::::

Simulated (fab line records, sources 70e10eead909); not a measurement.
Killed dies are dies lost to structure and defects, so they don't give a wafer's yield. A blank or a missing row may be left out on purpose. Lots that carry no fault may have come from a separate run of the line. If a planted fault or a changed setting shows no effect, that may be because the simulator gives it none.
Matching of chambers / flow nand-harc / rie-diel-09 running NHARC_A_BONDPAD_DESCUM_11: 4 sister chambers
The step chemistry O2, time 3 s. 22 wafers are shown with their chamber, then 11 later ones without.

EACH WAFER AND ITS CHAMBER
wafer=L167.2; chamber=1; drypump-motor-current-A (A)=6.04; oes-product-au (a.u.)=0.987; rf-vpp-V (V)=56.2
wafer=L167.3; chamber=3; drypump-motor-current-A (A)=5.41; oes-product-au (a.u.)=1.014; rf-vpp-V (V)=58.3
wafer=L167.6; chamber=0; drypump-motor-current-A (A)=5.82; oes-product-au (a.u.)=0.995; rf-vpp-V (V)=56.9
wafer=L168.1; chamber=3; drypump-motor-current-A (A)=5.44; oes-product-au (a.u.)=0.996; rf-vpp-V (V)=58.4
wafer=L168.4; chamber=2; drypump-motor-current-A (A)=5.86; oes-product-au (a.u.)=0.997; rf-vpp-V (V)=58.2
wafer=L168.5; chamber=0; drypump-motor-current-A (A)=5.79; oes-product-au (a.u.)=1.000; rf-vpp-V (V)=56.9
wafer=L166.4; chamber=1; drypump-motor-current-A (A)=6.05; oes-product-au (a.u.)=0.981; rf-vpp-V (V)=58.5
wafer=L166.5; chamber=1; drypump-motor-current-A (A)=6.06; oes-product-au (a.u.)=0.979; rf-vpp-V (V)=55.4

::::

Activity: Extract each entry in full and write it down exactly.

Reply:
Simulated (fab line records, sources 70e10eead909); not a measurement.
Killed dies are dies lost to structure and defects, so they don't give a wafer's yield. A blank or a missing row may be left out on purpose. Lots that carry no fault may have come from a separate run of the line. If a planted fault or a changed setting shows no effect, that may be because the simulator gives it none.
Matching of chambers / flow nand-harc / rie-diel-09 running NHARC_A_BONDPAD_DESCUM_11: 4 sister chambers
The step chemistry O2, time 3 s. 22 wafers are shown with their chamber, then 11 later ones without.

EACH WAFER AND ITS CHAMBER
wafer=L167.2; chamber=1; drypump-motor-current-A (A)=6.04; oes-product-au (a.u.)=0.987; rf-vpp-V (V)=56.2
wafer=L167.3; chamber=3; drypump-motor-current-A (A)=5.41; oes-product-au (a.u.)=1.014; rf-vpp-V (V)=58.3
wafer=L167.6; chamber=0; drypump-motor-current-A (A)=5.82; oes-product-au (a.u.)=0.995; rf-vpp-V (V)=56.9
wafer=L168.1; chamber=3; drypump-motor-current-A (A)=5.44; oes-product-au (a.u.)=0.996; rf-vpp-V (V)=58.4
wafer=L168.4; chamber=2; drypump-motor-current-A (A)=5.86; oes-product-au (a.u.)=0.997; rf-vpp-V (V)=58.2
wafer=L168.5; chamber=0; drypump-motor-current-A (A)=5.79; oes-product-au (a.u.)=1.000; rf-vpp-V (V)=56.9
wafer=L166.4; chamber=1; drypump-motor-current-A (A)=6.05; oes-product-au (a.u.)=0.981; rf-vpp-V (V)=58.5
wafer=L166.5; chamber=1; drypump-motor-current-A (A)=6.06; oes-product-au (a.u.)=0.979; rf-vpp-V (V)=55.4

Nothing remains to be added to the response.